[Start of section]

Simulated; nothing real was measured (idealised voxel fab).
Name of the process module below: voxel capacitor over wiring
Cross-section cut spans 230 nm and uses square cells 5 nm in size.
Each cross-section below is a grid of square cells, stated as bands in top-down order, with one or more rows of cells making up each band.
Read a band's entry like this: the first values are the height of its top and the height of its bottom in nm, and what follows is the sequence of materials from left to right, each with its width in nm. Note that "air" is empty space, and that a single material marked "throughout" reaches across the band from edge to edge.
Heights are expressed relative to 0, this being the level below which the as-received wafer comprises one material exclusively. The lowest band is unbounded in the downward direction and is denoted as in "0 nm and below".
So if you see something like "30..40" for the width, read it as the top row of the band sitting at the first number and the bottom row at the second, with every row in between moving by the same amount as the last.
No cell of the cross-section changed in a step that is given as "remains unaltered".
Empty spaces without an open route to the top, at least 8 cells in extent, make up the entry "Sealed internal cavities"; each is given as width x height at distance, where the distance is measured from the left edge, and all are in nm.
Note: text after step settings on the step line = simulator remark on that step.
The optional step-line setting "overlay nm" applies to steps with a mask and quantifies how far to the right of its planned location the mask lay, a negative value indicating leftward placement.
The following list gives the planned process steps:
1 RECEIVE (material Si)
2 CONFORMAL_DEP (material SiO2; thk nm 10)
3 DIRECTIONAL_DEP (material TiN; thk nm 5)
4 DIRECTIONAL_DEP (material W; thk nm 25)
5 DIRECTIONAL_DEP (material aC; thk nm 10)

[End of section]

[Assigned task]: Reproduce verbatim the lines above, from the line with "Name of the" through the line with "Read a band's".

[Written answer]:
Name of the process module below: voxel capacitor over wiring
Cross-section cut spans 230 nm and uses square cells 5 nm in size.
Each cross-section below is a grid of square cells, stated as bands in top-down order, with one or more rows of cells making up each band.
Read a band's entry like this: the first values are the height of its top and the height of its bottom in nm, and what follows is the sequence of materials from left to right, each with its width in nm. Note that "air" is empty space, and that a single material marked "throughout" reaches across the band from edge to edge.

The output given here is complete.